■ **Task item**
What you give back should match the listing word for word.

■ **Entries supplied**
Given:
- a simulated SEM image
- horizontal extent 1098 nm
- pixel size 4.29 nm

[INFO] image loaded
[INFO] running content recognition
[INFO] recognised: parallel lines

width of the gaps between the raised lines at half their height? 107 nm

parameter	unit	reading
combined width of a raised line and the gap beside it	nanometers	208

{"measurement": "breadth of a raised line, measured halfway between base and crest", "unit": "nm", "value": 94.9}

■ **Problem solution**
Given:
- a simulated SEM image
- horizontal extent 1098 nm
- pixel size 4.29 nm

[INFO] image loaded
[INFO] running content recognition
[INFO] recognised: parallel lines

width of the gaps between the raised lines at half their height? 107 nm

parameter	unit	reading
combined width of a raised line and the gap beside it	nanometers	208

{"measurement": "breadth of a raised line, measured halfway between base and crest", "unit": "nm", "value": 94.9}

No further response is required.